→ **Dataset records**
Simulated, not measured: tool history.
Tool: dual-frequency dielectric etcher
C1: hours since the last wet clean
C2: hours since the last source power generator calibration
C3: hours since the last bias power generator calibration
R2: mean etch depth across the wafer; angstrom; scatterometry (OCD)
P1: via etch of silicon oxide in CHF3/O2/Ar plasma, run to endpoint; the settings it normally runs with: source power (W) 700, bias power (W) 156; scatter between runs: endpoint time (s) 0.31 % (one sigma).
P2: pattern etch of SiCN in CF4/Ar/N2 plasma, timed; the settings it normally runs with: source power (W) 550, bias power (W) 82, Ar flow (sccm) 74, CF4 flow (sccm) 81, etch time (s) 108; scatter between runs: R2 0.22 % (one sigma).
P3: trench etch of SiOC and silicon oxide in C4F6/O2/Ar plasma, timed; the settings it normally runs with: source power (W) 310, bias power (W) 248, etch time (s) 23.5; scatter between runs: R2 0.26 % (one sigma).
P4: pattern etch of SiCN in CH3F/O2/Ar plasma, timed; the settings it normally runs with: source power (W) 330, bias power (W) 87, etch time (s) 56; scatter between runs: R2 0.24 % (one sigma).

→ **Assignment**
Restate the whole listing word for word so that no line differs from the original.

→ **Exercise response**
Simulated, not measured: tool history.
Tool: dual-frequency dielectric etcher
C1: hours since the last wet clean
C2: hours since the last source power generator calibration
C3: hours since the last bias power generator calibration
R2: mean etch depth across the wafer; angstrom; scatterometry (OCD)
P1: via etch of silicon oxide in CHF3/O2/Ar plasma, run to endpoint; the settings it normally runs with: source power (W) 700, bias power (W) 156; scatter between runs: endpoint time (s) 0.31 % (one sigma).
P2: pattern etch of SiCN in CF4/Ar/N2 plasma, timed; the settings it normally runs with: source power (W) 550, bias power (W) 82, Ar flow (sccm) 74, CF4 flow (sccm) 81, etch time (s) 108; scatter between runs: R2 0.22 % (one sigma).
P3: trench etch of SiOC and silicon oxide in C4F6/O2/Ar plasma, timed; the settings it normally runs with: source power (W) 310, bias power (W) 248, etch time (s) 23.5; scatter between runs: R2 0.26 % (one sigma).
P4: pattern etch of SiCN in CH3F/O2/Ar plasma, timed; the settings it normally runs with: source power (W) 330, bias power (W) 87, etch time (s) 56; scatter between runs: R2 0.24 % (one sigma).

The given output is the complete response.